:: WORK TASK ::
Up to and including the line with "A sampling plan", copy the records below exactly from their first line.

....................
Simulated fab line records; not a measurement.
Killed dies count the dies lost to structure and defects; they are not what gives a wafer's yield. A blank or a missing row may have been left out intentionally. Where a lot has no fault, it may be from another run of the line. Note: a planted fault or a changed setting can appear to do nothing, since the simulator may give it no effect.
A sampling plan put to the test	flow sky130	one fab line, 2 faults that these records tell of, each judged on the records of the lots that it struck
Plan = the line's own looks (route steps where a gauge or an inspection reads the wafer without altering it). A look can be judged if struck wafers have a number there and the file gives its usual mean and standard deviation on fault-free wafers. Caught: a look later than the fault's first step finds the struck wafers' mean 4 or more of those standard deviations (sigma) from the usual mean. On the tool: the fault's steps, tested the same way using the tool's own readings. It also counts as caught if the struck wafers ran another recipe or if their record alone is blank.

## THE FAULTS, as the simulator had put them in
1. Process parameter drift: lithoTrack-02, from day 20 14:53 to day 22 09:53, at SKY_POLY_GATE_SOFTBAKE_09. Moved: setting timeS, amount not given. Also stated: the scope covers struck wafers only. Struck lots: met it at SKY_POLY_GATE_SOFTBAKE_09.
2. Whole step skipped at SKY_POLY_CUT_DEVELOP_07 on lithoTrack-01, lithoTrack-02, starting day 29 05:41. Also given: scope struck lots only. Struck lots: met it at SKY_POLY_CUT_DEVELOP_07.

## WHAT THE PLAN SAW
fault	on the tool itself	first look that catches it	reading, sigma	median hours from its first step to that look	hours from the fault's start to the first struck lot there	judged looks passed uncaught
....................

:: TASK SOLUTION ::
Simulated fab line records; not a measurement.
Killed dies count the dies lost to structure and defects; they are not what gives a wafer's yield. A blank or a missing row may have been left out intentionally. Where a lot has no fault, it may be from another run of the line. Note: a planted fault or a changed setting can appear to do nothing, since the simulator may give it no effect.
A sampling plan put to the test	flow sky130	one fab line, 2 faults that these records tell of, each judged on the records of the lots that it struck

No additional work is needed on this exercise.